Assigned task: Can you restate the records below word for word?

%%

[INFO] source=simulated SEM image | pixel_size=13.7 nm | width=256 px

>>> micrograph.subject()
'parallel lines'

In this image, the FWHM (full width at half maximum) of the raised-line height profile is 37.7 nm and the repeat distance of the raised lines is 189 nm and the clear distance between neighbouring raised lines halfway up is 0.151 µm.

%%

Written solution:
[INFO] source=simulated SEM image | pixel_size=13.7 nm | width=256 px

>>> micrograph.subject()
'parallel lines'

In this image, the FWHM (full width at half maximum) of the raised-line height profile is 37.7 nm and the repeat distance of the raised lines is 189 nm and the clear distance between neighbouring raised lines halfway up is 0.151 µm.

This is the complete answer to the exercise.